- EXCERPTED DATA
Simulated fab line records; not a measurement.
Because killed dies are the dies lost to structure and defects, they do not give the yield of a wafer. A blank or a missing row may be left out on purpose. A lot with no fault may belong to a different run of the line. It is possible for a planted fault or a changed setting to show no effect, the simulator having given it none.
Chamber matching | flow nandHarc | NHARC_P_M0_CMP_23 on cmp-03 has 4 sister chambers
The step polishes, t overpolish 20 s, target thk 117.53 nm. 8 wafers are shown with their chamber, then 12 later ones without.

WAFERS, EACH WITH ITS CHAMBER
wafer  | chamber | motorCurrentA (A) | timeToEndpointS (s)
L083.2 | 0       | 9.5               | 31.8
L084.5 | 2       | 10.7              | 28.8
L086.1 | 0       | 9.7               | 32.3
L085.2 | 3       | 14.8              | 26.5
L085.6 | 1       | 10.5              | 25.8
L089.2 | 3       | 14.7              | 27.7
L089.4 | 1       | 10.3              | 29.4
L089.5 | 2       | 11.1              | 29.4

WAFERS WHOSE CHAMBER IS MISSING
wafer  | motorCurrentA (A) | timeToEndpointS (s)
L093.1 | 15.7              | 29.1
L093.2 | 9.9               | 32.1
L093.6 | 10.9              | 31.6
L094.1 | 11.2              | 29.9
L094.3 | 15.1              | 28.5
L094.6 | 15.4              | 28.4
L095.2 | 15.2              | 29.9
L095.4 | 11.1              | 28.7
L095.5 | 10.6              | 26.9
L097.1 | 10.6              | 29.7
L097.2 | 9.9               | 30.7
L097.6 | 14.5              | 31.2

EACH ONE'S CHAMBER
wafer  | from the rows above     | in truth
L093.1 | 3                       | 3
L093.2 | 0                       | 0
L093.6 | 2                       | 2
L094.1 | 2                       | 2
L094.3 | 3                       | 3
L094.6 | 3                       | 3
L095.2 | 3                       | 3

- WORK ITEM
Word for word, reproduce the lines of the listing from the first one through the line containing "WAFERS, EACH WITH ITS CHAMBER", and no more.

- ANSWER SECTION
Simulated fab line records; not a measurement.
Because killed dies are the dies lost to structure and defects, they do not give the yield of a wafer. A blank or a missing row may be left out on purpose. A lot with no fault may belong to a different run of the line. It is possible for a planted fault or a changed setting to show no effect, the simulator having given it none.
Chamber matching | flow nandHarc | NHARC_P_M0_CMP_23 on cmp-03 has 4 sister chambers
The step polishes, t overpolish 20 s, target thk 117.53 nm. 8 wafers are shown with their chamber, then 12 later ones without.

WAFERS, EACH WITH ITS CHAMBER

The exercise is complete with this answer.